- **Given data**
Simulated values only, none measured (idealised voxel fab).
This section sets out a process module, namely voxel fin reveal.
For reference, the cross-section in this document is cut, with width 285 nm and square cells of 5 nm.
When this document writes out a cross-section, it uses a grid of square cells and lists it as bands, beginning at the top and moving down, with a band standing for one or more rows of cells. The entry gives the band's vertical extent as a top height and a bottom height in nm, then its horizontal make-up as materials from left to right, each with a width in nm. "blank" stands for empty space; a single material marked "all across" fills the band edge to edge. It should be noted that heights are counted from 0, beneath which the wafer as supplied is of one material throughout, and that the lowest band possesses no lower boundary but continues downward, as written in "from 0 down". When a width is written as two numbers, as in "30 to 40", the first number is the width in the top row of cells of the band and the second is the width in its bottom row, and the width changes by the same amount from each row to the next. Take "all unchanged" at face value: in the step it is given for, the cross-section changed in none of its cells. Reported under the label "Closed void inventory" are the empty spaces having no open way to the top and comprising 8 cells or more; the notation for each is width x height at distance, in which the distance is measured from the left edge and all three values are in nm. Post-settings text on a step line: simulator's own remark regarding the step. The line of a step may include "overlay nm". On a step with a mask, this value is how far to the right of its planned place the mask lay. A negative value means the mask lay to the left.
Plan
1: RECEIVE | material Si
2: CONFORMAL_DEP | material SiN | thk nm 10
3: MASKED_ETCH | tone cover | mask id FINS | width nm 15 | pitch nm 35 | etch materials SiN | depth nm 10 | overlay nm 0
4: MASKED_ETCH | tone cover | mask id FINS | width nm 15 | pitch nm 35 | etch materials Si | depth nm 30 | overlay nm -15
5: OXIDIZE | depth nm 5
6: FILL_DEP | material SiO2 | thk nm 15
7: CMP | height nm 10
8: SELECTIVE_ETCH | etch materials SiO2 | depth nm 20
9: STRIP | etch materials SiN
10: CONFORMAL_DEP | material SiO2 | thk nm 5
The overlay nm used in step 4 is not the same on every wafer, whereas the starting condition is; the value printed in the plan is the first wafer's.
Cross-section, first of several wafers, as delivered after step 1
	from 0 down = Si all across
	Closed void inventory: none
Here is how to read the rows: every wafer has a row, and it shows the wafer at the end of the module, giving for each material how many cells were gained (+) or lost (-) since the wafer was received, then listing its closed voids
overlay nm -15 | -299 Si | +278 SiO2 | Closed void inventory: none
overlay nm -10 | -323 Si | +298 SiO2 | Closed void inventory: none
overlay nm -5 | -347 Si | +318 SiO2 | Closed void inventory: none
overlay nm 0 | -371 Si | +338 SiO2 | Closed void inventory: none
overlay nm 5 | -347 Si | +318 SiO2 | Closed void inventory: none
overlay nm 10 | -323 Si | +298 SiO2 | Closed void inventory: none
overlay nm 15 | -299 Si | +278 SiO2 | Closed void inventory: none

- **Assigned task**
Set down exactly the lines above that run from the start of the listing to the line with "For reference, the". Leave out every later line.

- **Expected answer**
Simulated values only, none measured (idealised voxel fab).
This section sets out a process module, namely voxel fin reveal.
For reference, the cross-section in this document is cut, with width 285 nm and square cells of 5 nm.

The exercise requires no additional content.